▬▬▬▬▬▬

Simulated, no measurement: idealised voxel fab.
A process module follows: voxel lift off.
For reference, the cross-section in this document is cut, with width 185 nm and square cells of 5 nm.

▬▬▬▬▬▬

EXERCISE —
Reproduce, exactly, all the lines shown above.

RESPONSE AREA —
Simulated, no measurement: idealised voxel fab.
A process module follows: voxel lift off.
For reference, the cross-section in this document is cut, with width 185 nm and square cells of 5 nm.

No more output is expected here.